━━ Supplied data

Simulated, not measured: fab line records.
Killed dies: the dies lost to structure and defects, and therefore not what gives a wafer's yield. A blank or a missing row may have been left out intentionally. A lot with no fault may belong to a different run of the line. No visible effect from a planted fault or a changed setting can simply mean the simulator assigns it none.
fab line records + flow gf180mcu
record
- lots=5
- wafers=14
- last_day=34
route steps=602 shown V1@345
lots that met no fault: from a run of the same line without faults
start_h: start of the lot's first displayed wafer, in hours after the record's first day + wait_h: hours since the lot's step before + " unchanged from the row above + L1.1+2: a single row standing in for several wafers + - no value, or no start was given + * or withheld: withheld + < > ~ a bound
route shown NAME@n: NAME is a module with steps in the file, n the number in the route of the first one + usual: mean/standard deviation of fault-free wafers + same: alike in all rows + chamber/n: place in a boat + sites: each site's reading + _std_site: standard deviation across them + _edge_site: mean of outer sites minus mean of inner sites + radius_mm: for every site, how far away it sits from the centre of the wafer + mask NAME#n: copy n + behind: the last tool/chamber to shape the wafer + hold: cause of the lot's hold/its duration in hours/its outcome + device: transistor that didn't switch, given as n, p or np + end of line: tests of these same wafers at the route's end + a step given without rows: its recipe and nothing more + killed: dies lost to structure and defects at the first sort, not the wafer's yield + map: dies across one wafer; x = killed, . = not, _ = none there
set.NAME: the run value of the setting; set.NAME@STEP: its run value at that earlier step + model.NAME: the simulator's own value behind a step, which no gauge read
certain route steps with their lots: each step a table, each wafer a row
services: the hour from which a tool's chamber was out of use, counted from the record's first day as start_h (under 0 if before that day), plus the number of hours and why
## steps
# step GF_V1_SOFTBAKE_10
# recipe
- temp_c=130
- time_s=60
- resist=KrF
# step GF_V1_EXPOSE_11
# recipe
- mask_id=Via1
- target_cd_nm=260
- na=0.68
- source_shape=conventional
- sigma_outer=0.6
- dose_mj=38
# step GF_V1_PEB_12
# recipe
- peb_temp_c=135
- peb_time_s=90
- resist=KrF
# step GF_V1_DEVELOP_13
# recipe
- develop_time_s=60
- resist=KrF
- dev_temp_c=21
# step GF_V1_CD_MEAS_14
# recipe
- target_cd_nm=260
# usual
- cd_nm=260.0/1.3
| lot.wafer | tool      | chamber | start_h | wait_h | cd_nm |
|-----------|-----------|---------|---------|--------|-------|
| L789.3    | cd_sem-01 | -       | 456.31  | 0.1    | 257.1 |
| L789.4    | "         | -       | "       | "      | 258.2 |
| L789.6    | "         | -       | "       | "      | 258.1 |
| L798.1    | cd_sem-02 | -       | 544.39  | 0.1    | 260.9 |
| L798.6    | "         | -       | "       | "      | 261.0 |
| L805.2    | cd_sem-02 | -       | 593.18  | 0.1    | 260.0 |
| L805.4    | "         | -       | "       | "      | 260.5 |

━━━━

Work request: Using the entries above, extract exactly the span from the line with "Killed dies: the" to the line with "start_h: start of", both lines included; leave out everything else.

Result:
Killed dies: the dies lost to structure and defects, and therefore not what gives a wafer's yield. A blank or a missing row may have been left out intentionally. A lot with no fault may belong to a different run of the line. No visible effect from a planted fault or a changed setting can simply mean the simulator assigns it none.
fab line records + flow gf180mcu
record
- lots=5
- wafers=14
- last_day=34
route steps=602 shown V1@345
lots that met no fault: from a run of the same line without faults
start_h: start of the lot's first displayed wafer, in hours after the record's first day + wait_h: hours since the lot's step before + " unchanged from the row above + L1.1+2: a single row standing in for several wafers + - no value, or no start was given + * or withheld: withheld + < > ~ a bound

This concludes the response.